### Work instruction:
Output the data below in full, character for character.

■ ■ ■ ■
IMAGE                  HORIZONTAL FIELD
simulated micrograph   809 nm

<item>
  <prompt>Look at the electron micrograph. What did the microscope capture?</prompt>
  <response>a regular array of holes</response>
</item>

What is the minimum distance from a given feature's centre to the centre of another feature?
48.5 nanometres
■ ■ ■ ■

### Task response:
IMAGE                  HORIZONTAL FIELD
simulated micrograph   809 nm

<item>
  <prompt>Look at the electron micrograph. What did the microscope capture?</prompt>
  <response>a regular array of holes</response>
</item>

What is the minimum distance from a given feature's centre to the centre of another feature?
48.5 nanometres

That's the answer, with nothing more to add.